☆ ☆ ☆ ☆

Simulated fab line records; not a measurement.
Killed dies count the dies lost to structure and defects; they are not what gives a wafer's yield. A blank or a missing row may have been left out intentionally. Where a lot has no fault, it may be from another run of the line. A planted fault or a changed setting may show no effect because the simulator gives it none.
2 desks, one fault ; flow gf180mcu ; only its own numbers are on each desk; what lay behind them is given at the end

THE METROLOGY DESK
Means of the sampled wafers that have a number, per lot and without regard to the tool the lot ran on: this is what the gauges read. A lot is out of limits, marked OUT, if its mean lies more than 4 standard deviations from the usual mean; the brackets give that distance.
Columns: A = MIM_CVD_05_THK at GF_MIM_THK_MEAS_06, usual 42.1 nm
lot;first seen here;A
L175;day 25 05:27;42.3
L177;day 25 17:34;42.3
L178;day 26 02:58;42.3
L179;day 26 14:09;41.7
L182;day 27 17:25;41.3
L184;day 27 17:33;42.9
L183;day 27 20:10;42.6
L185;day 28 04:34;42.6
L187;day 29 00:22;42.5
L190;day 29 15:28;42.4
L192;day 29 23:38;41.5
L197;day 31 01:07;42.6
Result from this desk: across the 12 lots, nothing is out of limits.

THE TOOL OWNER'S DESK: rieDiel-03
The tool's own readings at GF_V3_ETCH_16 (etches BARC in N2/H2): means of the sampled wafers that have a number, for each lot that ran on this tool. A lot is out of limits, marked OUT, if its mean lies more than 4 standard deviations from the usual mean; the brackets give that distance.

☆ ☆ ☆ ☆

#### Requirement
From the first line of the records above down to the line containing "THE TOOL OWNER'S DESK: rieDiel-03", repeat each line exactly as written. Include both of those lines and add nothing.

#### Response area
Simulated fab line records; not a measurement.
Killed dies count the dies lost to structure and defects; they are not what gives a wafer's yield. A blank or a missing row may have been left out intentionally. Where a lot has no fault, it may be from another run of the line. A planted fault or a changed setting may show no effect because the simulator gives it none.
2 desks, one fault ; flow gf180mcu ; only its own numbers are on each desk; what lay behind them is given at the end

THE METROLOGY DESK
Means of the sampled wafers that have a number, per lot and without regard to the tool the lot ran on: this is what the gauges read. A lot is out of limits, marked OUT, if its mean lies more than 4 standard deviations from the usual mean; the brackets give that distance.
Columns: A = MIM_CVD_05_THK at GF_MIM_THK_MEAS_06, usual 42.1 nm
lot;first seen here;A
L175;day 25 05:27;42.3
L177;day 25 17:34;42.3
L178;day 26 02:58;42.3
L179;day 26 14:09;41.7
L182;day 27 17:25;41.3
L184;day 27 17:33;42.9
L183;day 27 20:10;42.6
L185;day 28 04:34;42.6
L187;day 29 00:22;42.5
L190;day 29 15:28;42.4
L192;day 29 23:38;41.5
L197;day 31 01:07;42.6
Result from this desk: across the 12 lots, nothing is out of limits.

THE TOOL OWNER'S DESK: rieDiel-03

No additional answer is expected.